◆ Assignment
Down to the last line, repeat the data below exactly.

-.-.-
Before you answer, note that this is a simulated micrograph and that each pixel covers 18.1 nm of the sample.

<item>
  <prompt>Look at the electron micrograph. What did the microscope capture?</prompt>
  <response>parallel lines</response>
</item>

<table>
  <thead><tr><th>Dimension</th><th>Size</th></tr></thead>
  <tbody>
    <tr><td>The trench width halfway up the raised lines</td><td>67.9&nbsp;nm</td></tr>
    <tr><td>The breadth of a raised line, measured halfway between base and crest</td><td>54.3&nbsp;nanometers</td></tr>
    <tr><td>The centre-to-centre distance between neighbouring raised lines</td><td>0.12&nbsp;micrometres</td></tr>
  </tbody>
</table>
-.-.-

◆ Task output
Before you answer, note that this is a simulated micrograph and that each pixel covers 18.1 nm of the sample.

<item>
  <prompt>Look at the electron micrograph. What did the microscope capture?</prompt>
  <response>parallel lines</response>
</item>

<table>
  <thead><tr><th>Dimension</th><th>Size</th></tr></thead>
  <tbody>
    <tr><td>The trench width halfway up the raised lines</td><td>67.9&nbsp;nm</td></tr>
    <tr><td>The breadth of a raised line, measured halfway between base and crest</td><td>54.3&nbsp;nanometers</td></tr>
    <tr><td>The centre-to-centre distance between neighbouring raised lines</td><td>0.12&nbsp;micrometres</td></tr>
  </tbody>
</table>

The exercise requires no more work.